→ **Data extracts**:
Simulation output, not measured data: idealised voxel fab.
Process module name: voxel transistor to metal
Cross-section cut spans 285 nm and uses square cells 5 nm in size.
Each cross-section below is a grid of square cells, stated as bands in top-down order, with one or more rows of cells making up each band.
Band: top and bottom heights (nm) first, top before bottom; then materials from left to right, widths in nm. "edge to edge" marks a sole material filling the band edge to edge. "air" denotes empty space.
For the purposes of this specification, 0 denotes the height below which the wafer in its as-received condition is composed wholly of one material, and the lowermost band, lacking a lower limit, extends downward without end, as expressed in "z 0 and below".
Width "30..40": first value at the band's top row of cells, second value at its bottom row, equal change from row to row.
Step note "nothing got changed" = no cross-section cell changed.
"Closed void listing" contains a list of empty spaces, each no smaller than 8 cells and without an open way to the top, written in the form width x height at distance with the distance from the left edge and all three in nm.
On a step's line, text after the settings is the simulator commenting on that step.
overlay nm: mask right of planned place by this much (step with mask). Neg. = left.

→ **Assignment**:
Output an exact copy of the listing.

→ **Exercise output**:
Simulation output, not measured data: idealised voxel fab.
Process module name: voxel transistor to metal
Cross-section cut spans 285 nm and uses square cells 5 nm in size.
Each cross-section below is a grid of square cells, stated as bands in top-down order, with one or more rows of cells making up each band.
Band: top and bottom heights (nm) first, top before bottom; then materials from left to right, widths in nm. "edge to edge" marks a sole material filling the band edge to edge. "air" denotes empty space.
For the purposes of this specification, 0 denotes the height below which the wafer in its as-received condition is composed wholly of one material, and the lowermost band, lacking a lower limit, extends downward without end, as expressed in "z 0 and below".
Width "30..40": first value at the band's top row of cells, second value at its bottom row, equal change from row to row.
Step note "nothing got changed" = no cross-section cell changed.
"Closed void listing" contains a list of empty spaces, each no smaller than 8 cells and without an open way to the top, written in the form width x height at distance with the distance from the left edge and all three in nm.
On a step's line, text after the settings is the simulator commenting on that step.
overlay nm: mask right of planned place by this much (step with mask). Neg. = left.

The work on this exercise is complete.